◆ **Data shown**
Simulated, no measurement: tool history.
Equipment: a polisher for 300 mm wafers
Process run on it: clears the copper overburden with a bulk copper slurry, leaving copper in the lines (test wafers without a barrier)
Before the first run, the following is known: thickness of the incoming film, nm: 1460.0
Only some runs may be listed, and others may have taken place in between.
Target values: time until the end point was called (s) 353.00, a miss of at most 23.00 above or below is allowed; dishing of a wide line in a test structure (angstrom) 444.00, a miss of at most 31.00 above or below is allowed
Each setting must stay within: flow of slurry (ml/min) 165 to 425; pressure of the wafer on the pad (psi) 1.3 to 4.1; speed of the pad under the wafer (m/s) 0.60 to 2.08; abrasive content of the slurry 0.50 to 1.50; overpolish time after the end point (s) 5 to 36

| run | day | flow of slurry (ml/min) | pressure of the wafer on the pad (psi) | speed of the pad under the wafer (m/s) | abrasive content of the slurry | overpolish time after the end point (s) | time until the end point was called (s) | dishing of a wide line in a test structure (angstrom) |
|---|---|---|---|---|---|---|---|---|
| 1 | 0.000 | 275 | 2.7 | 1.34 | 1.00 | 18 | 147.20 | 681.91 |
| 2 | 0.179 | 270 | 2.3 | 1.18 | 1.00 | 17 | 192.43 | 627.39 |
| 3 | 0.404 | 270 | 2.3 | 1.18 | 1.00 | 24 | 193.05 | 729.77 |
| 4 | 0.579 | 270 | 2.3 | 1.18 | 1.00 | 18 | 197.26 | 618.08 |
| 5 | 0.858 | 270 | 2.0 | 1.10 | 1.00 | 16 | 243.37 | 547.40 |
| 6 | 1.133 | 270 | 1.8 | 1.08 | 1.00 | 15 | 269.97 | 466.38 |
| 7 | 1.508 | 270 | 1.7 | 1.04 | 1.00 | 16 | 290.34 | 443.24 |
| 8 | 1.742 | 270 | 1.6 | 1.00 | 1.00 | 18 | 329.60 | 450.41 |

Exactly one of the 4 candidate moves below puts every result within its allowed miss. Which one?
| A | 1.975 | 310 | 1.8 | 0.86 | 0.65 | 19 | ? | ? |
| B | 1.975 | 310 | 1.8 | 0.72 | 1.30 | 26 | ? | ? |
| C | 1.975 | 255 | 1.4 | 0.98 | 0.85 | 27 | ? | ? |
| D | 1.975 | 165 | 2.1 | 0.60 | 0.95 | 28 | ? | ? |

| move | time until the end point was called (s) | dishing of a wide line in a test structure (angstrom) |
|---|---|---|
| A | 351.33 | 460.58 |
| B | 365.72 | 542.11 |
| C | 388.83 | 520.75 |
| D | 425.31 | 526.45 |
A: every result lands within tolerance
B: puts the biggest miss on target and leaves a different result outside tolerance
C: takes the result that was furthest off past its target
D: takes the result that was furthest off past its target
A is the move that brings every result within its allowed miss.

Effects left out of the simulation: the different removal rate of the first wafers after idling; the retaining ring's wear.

◆ **Requirement**
Print, from the entries above, the line with "0.65 | 19 | ? | ? |", the line with "365.72 | 542.11 |" and all lines between them, exactly and with nothing else.

◆ **Your solution**
| A | 1.975 | 310 | 1.8 | 0.86 | 0.65 | 19 | ? | ? |
| B | 1.975 | 310 | 1.8 | 0.72 | 1.30 | 26 | ? | ? |
| C | 1.975 | 255 | 1.4 | 0.98 | 0.85 | 27 | ? | ? |
| D | 1.975 | 165 | 2.1 | 0.60 | 0.95 | 28 | ? | ? |

| move | time until the end point was called (s) | dishing of a wide line in a test structure (angstrom) |
|---|---|---|
| A | 351.33 | 460.58 |
| B | 365.72 | 542.11 |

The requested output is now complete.